ENTRIES PROVIDED ▸
::::

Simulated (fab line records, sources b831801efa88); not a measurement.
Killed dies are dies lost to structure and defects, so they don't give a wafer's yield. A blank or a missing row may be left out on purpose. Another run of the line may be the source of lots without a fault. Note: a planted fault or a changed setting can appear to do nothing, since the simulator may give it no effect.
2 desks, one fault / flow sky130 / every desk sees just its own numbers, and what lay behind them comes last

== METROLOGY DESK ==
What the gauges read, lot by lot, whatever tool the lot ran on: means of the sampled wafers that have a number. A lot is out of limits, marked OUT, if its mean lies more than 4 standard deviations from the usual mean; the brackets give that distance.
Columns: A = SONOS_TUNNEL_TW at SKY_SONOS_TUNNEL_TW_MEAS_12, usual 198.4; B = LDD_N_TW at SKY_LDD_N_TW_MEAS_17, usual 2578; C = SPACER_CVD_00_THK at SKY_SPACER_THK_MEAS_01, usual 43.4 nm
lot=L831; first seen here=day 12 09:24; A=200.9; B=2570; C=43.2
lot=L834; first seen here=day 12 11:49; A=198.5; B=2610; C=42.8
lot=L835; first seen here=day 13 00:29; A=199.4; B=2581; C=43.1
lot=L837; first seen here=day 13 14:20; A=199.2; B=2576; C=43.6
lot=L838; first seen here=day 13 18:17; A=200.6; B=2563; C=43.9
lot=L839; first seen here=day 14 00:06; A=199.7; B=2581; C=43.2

::::

Character for character, output the whole material above.

Simulated (fab line records, sources b831801efa88); not a measurement.
Killed dies are dies lost to structure and defects, so they don't give a wafer's yield. A blank or a missing row may be left out on purpose. Another run of the line may be the source of lots without a fault. Note: a planted fault or a changed setting can appear to do nothing, since the simulator may give it no effect.
2 desks, one fault / flow sky130 / every desk sees just its own numbers, and what lay behind them comes last

== METROLOGY DESK ==
What the gauges read, lot by lot, whatever tool the lot ran on: means of the sampled wafers that have a number. A lot is out of limits, marked OUT, if its mean lies more than 4 standard deviations from the usual mean; the brackets give that distance.
Columns: A = SONOS_TUNNEL_TW at SKY_SONOS_TUNNEL_TW_MEAS_12, usual 198.4; B = LDD_N_TW at SKY_LDD_N_TW_MEAS_17, usual 2578; C = SPACER_CVD_00_THK at SKY_SPACER_THK_MEAS_01, usual 43.4 nm
lot=L831; first seen here=day 12 09:24; A=200.9; B=2570; C=43.2
lot=L834; first seen here=day 12 11:49; A=198.5; B=2610; C=42.8
lot=L835; first seen here=day 13 00:29; A=199.4; B=2581; C=43.1
lot=L837; first seen here=day 13 14:20; A=199.2; B=2576; C=43.6
lot=L838; first seen here=day 13 18:17; A=200.6; B=2563; C=43.9
lot=L839; first seen here=day 14 00:06; A=199.7; B=2581; C=43.2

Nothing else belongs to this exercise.